┌──
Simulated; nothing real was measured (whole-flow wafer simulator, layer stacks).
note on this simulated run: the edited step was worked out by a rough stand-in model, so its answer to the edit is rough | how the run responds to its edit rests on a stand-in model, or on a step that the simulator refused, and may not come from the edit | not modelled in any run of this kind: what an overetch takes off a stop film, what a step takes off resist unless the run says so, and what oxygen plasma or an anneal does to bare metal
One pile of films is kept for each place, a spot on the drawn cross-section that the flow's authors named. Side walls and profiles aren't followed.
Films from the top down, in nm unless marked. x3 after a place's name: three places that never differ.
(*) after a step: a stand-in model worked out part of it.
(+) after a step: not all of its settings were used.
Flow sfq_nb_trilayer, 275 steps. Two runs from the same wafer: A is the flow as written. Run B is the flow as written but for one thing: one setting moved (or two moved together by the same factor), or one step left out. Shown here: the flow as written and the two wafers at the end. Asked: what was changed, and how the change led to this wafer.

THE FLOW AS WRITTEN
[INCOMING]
└──

Work item:
Among the entries above, copy exactly only the lines starting with the one containing "note on this" and going through the one containing "(+) after a", both ends included.

Solution:
note on this simulated run: the edited step was worked out by a rough stand-in model, so its answer to the edit is rough | how the run responds to its edit rests on a stand-in model, or on a step that the simulator refused, and may not come from the edit | not modelled in any run of this kind: what an overetch takes off a stop film, what a step takes off resist unless the run says so, and what oxygen plasma or an anneal does to bare metal
One pile of films is kept for each place, a spot on the drawn cross-section that the flow's authors named. Side walls and profiles aren't followed.
Films from the top down, in nm unless marked. x3 after a place's name: three places that never differ.
(*) after a step: a stand-in model worked out part of it.
(+) after a step: not all of its settings were used.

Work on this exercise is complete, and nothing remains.